Required action: When you respond, write out each entry exactly as it stands.

Exercise data:
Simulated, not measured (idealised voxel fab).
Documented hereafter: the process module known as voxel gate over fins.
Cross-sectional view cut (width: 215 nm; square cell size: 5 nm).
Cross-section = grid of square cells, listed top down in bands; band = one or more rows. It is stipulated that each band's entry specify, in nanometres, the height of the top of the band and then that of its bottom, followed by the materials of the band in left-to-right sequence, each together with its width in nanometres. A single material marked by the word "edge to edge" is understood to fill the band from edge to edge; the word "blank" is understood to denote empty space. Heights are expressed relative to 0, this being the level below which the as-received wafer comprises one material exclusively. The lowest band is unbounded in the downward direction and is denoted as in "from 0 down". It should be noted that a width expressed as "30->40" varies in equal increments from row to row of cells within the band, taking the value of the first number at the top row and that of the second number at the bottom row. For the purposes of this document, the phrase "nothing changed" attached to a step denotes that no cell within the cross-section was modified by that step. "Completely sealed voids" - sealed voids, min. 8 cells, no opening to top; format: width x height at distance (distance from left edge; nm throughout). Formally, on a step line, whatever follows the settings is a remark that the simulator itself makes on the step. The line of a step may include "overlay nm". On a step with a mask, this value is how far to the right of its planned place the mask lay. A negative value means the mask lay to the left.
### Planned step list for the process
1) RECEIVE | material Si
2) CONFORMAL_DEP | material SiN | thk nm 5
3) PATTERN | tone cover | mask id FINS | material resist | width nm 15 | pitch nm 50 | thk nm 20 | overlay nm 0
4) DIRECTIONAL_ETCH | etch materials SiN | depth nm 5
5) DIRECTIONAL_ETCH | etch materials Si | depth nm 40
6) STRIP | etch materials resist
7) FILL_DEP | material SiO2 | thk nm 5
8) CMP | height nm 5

Worked solution:
Simulated, not measured (idealised voxel fab).
Documented hereafter: the process module known as voxel gate over fins.
Cross-sectional view cut (width: 215 nm; square cell size: 5 nm).
Cross-section = grid of square cells, listed top down in bands; band = one or more rows. It is stipulated that each band's entry specify, in nanometres, the height of the top of the band and then that of its bottom, followed by the materials of the band in left-to-right sequence, each together with its width in nanometres. A single material marked by the word "edge to edge" is understood to fill the band from edge to edge; the word "blank" is understood to denote empty space. Heights are expressed relative to 0, this being the level below which the as-received wafer comprises one material exclusively. The lowest band is unbounded in the downward direction and is denoted as in "from 0 down". It should be noted that a width expressed as "30->40" varies in equal increments from row to row of cells within the band, taking the value of the first number at the top row and that of the second number at the bottom row. For the purposes of this document, the phrase "nothing changed" attached to a step denotes that no cell within the cross-section was modified by that step. "Completely sealed voids" - sealed voids, min. 8 cells, no opening to top; format: width x height at distance (distance from left edge; nm throughout). Formally, on a step line, whatever follows the settings is a remark that the simulator itself makes on the step. The line of a step may include "overlay nm". On a step with a mask, this value is how far to the right of its planned place the mask lay. A negative value means the mask lay to the left.
### Planned step list for the process
1) RECEIVE | material Si
2) CONFORMAL_DEP | material SiN | thk nm 5
3) PATTERN | tone cover | mask id FINS | material resist | width nm 15 | pitch nm 50 | thk nm 20 | overlay nm 0
4) DIRECTIONAL_ETCH | etch materials SiN | depth nm 5
5) DIRECTIONAL_ETCH | etch materials Si | depth nm 40
6) STRIP | etch materials resist
7) FILL_DEP | material SiO2 | thk nm 5
8) CMP | height nm 5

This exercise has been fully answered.